*** Begin section ***
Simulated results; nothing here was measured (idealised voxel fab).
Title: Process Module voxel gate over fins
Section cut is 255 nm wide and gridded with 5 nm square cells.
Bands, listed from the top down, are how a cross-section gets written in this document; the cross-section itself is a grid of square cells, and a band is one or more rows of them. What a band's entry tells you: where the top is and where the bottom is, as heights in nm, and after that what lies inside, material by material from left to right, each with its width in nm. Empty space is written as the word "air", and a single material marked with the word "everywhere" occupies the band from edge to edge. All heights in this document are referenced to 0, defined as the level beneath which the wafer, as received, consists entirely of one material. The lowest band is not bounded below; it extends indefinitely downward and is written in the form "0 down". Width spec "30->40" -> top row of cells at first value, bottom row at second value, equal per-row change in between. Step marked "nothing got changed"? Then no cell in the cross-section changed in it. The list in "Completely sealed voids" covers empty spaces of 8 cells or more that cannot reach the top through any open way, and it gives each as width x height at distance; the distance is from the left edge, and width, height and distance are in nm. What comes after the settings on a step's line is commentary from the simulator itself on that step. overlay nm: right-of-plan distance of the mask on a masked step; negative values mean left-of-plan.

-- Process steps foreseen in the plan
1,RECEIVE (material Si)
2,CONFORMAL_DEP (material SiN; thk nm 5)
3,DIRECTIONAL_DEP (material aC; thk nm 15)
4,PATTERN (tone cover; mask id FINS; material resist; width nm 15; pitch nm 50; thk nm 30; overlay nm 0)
*** End section ***

● Action item
Taking the listing above, write all of it out exactly.

● Written answer
Simulated results; nothing here was measured (idealised voxel fab).
Title: Process Module voxel gate over fins
Section cut is 255 nm wide and gridded with 5 nm square cells.
Bands, listed from the top down, are how a cross-section gets written in this document; the cross-section itself is a grid of square cells, and a band is one or more rows of them. What a band's entry tells you: where the top is and where the bottom is, as heights in nm, and after that what lies inside, material by material from left to right, each with its width in nm. Empty space is written as the word "air", and a single material marked with the word "everywhere" occupies the band from edge to edge. All heights in this document are referenced to 0, defined as the level beneath which the wafer, as received, consists entirely of one material. The lowest band is not bounded below; it extends indefinitely downward and is written in the form "0 down". Width spec "30->40" -> top row of cells at first value, bottom row at second value, equal per-row change in between. Step marked "nothing got changed"? Then no cell in the cross-section changed in it. The list in "Completely sealed voids" covers empty spaces of 8 cells or more that cannot reach the top through any open way, and it gives each as width x height at distance; the distance is from the left edge, and width, height and distance are in nm. What comes after the settings on a step's line is commentary from the simulator itself on that step. overlay nm: right-of-plan distance of the mask on a masked step; negative values mean left-of-plan.

-- Process steps foreseen in the plan
1,RECEIVE (material Si)
2,CONFORMAL_DEP (material SiN; thk nm 5)
3,DIRECTIONAL_DEP (material aC; thk nm 15)
4,PATTERN (tone cover; mask id FINS; material resist; width nm 15; pitch nm 50; thk nm 30; overlay nm 0)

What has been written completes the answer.